Record set:
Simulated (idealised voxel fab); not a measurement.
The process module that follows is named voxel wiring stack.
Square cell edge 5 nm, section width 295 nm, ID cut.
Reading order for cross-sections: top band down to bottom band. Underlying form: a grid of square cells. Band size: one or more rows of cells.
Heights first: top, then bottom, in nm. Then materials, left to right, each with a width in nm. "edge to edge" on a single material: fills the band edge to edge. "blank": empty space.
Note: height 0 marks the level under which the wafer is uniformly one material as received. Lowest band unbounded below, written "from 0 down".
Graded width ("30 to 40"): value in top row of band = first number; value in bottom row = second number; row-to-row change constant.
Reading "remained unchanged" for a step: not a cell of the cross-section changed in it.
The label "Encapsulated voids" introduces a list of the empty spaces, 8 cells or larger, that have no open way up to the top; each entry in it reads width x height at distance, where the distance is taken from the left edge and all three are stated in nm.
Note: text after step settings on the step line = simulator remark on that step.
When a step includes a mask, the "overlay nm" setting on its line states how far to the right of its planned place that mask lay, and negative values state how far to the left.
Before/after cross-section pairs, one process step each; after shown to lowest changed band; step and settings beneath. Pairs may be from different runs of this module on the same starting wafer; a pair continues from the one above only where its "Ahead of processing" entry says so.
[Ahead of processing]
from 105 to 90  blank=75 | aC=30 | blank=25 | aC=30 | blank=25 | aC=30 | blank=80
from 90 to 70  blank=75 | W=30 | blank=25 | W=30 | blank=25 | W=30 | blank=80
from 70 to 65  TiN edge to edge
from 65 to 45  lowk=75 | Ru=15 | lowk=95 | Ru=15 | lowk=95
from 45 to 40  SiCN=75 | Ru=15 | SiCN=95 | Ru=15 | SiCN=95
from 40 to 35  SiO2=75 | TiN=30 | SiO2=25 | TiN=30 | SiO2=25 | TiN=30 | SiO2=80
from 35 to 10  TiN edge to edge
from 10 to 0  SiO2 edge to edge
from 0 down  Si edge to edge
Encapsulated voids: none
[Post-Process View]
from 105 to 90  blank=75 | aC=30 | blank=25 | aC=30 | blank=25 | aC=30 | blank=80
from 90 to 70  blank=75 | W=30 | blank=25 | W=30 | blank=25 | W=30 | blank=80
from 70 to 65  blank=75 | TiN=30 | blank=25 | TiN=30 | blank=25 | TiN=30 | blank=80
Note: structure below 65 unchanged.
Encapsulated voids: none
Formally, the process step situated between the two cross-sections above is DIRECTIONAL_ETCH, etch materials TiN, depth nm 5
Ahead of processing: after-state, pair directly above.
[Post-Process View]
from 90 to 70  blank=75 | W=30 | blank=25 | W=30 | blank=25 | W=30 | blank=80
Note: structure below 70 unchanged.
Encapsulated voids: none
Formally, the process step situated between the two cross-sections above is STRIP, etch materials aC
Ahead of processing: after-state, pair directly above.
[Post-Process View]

Work item: Of the entries above, repeat exactly the lines between the line with "Square cell edge" and the line with "Note: height 0", inclusive, and no others.

Reply:
Square cell edge 5 nm, section width 295 nm, ID cut.
Reading order for cross-sections: top band down to bottom band. Underlying form: a grid of square cells. Band size: one or more rows of cells.
Heights first: top, then bottom, in nm. Then materials, left to right, each with a width in nm. "edge to edge" on a single material: fills the band edge to edge. "blank": empty space.
Note: height 0 marks the level under which the wafer is uniformly one material as received. Lowest band unbounded below, written "from 0 down".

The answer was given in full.